**ACTION ITEM**
Starting at the top of the entries below, set down every line exactly, please, until you reach the line with "A cross-section is", which is included too.

***

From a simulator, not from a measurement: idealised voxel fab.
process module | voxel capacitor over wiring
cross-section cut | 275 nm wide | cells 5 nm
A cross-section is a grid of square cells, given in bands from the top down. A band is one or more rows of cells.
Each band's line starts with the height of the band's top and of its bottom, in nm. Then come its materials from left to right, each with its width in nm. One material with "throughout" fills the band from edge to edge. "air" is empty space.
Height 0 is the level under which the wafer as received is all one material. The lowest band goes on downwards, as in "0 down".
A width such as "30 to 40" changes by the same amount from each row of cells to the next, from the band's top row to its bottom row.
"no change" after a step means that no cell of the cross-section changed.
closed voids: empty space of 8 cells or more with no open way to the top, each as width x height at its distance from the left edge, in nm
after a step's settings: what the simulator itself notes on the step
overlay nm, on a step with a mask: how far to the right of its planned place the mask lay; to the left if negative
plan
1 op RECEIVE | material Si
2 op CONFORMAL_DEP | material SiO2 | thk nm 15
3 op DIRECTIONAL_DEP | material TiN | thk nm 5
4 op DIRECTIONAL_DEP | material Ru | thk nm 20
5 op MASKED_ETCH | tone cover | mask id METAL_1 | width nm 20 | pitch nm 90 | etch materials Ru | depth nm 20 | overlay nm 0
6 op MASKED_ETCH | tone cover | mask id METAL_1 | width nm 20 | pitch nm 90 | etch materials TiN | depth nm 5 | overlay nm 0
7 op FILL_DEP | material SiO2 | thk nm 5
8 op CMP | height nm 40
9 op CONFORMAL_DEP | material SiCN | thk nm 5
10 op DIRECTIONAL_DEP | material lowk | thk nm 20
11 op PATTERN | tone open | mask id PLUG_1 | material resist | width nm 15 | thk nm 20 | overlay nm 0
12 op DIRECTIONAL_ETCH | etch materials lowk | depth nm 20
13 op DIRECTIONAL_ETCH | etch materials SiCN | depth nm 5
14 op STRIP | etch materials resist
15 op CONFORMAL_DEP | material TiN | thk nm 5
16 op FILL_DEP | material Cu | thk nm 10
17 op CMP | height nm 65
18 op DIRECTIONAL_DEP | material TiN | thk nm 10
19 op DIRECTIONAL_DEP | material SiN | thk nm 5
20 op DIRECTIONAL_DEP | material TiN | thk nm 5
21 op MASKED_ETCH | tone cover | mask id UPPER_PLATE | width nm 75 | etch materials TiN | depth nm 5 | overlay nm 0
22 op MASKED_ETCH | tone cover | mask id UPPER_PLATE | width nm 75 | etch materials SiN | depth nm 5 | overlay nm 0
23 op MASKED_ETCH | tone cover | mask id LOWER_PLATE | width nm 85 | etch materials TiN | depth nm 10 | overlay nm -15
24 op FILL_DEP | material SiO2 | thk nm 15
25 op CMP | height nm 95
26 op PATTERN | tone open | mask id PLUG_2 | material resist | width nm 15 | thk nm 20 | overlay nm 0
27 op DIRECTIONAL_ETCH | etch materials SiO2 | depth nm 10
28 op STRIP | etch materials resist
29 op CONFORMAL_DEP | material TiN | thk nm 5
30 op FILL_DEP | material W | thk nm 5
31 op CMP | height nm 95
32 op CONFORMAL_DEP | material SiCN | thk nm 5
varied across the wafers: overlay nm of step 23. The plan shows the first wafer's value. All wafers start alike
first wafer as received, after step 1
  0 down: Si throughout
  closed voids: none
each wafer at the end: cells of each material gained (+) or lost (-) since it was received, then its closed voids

***

**YOUR SOLUTION**
From a simulator, not from a measurement: idealised voxel fab.
process module | voxel capacitor over wiring
cross-section cut | 275 nm wide | cells 5 nm
A cross-section is a grid of square cells, given in bands from the top down. A band is one or more rows of cells.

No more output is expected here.